Activity: Please restate the listing that follows without changing anything.

The data:
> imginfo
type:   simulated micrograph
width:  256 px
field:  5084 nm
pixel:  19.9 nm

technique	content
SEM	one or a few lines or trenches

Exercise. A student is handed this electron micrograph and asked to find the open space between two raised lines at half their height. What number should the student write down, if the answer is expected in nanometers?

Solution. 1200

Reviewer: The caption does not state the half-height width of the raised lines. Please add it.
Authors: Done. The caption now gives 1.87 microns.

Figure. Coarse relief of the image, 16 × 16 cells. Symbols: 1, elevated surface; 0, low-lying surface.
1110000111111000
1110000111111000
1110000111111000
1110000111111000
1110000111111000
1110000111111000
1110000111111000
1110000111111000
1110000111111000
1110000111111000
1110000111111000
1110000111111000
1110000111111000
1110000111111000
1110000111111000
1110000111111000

Response area:
> imginfo
type:   simulated micrograph
width:  256 px
field:  5084 nm
pixel:  19.9 nm

technique	content
SEM	one or a few lines or trenches

Exercise. A student is handed this electron micrograph and asked to find the open space between two raised lines at half their height. What number should the student write down, if the answer is expected in nanometers?

Solution. 1200

Reviewer: The caption does not state the half-height width of the raised lines. Please add it.
Authors: Done. The caption now gives 1.87 microns.

Figure. Coarse relief of the image, 16 × 16 cells. Symbols: 1, elevated surface; 0, low-lying surface.
1110000111111000
1110000111111000
1110000111111000
1110000111111000
1110000111111000
1110000111111000
1110000111111000
1110000111111000
1110000111111000
1110000111111000
1110000111111000
1110000111111000
1110000111111000
1110000111111000
1110000111111000
1110000111111000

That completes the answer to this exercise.